========================================
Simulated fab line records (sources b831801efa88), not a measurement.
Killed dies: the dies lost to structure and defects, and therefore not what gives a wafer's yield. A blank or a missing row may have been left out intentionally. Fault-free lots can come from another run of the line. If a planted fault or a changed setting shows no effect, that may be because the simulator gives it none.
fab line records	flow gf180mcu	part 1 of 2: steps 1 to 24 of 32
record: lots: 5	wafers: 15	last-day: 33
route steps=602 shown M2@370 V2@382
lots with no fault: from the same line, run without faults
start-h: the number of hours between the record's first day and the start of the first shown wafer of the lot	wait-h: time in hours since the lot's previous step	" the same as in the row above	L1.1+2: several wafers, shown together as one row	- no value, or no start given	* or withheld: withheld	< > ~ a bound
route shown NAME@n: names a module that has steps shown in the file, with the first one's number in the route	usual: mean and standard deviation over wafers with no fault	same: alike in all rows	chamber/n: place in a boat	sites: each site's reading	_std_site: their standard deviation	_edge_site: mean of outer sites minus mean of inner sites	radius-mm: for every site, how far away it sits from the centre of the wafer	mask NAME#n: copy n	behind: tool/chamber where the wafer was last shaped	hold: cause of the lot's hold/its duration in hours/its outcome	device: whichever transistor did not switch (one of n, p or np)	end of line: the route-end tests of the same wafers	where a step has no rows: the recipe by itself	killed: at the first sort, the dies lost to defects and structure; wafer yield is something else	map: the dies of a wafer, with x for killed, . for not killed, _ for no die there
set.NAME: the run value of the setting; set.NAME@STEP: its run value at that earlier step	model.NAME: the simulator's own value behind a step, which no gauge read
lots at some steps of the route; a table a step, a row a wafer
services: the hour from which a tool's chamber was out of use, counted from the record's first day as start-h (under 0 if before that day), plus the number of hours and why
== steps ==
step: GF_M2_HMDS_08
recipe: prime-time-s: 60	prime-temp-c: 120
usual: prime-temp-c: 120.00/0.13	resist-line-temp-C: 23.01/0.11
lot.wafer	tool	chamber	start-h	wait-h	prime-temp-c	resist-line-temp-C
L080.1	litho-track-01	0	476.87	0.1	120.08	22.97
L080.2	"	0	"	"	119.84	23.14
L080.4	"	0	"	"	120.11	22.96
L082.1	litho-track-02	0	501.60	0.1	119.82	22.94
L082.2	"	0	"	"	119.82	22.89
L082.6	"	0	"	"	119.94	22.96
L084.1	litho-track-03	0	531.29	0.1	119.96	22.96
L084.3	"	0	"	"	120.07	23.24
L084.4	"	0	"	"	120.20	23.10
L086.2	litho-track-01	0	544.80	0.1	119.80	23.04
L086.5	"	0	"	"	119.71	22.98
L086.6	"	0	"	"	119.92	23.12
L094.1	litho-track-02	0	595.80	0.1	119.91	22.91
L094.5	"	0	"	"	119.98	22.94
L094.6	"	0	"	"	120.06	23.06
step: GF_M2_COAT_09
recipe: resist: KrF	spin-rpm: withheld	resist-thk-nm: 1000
========================================

### WORK ORDER
Using the data above, print exactly the lines from the line that contains "lots at some" through the line that contains "step: GF_M2_COAT_09", with both included.

### TASK ANSWER
lots at some steps of the route; a table a step, a row a wafer
services: the hour from which a tool's chamber was out of use, counted from the record's first day as start-h (under 0 if before that day), plus the number of hours and why
== steps ==
step: GF_M2_HMDS_08
recipe: prime-time-s: 60	prime-temp-c: 120
usual: prime-temp-c: 120.00/0.13	resist-line-temp-C: 23.01/0.11
lot.wafer	tool	chamber	start-h	wait-h	prime-temp-c	resist-line-temp-C
L080.1	litho-track-01	0	476.87	0.1	120.08	22.97
L080.2	"	0	"	"	119.84	23.14
L080.4	"	0	"	"	120.11	22.96
L082.1	litho-track-02	0	501.60	0.1	119.82	22.94
L082.2	"	0	"	"	119.82	22.89
L082.6	"	0	"	"	119.94	22.96
L084.1	litho-track-03	0	531.29	0.1	119.96	22.96
L084.3	"	0	"	"	120.07	23.24
L084.4	"	0	"	"	120.20	23.10
L086.2	litho-track-01	0	544.80	0.1	119.80	23.04
L086.5	"	0	"	"	119.71	22.98
L086.6	"	0	"	"	119.92	23.12
L094.1	litho-track-02	0	595.80	0.1	119.91	22.91
L094.5	"	0	"	"	119.98	22.94
L094.6	"	0	"	"	120.06	23.06
step: GF_M2_COAT_09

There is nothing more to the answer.